[Requirement]: Up to and including the line containing "Section shown: cut.", set down each line of the entries below exactly, starting from the first, and leave out the rest.

········
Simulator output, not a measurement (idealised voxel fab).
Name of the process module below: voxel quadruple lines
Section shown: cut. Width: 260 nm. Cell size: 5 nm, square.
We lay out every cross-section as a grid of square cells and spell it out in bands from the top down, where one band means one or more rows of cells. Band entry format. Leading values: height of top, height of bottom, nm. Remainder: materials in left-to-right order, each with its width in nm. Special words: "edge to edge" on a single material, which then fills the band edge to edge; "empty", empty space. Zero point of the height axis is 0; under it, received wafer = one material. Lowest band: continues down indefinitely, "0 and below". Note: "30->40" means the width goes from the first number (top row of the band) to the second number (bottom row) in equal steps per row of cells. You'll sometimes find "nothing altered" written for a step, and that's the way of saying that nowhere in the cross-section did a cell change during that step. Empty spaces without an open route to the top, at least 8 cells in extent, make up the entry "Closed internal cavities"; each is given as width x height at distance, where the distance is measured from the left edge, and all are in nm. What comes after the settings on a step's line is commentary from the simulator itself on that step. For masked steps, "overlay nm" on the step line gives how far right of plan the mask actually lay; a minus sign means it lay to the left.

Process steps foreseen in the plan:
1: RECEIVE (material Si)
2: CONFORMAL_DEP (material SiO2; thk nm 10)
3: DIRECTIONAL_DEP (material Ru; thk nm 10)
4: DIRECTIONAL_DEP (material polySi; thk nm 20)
········

[Task response]:
Simulator output, not a measurement (idealised voxel fab).
Name of the process module below: voxel quadruple lines
Section shown: cut. Width: 260 nm. Cell size: 5 nm, square.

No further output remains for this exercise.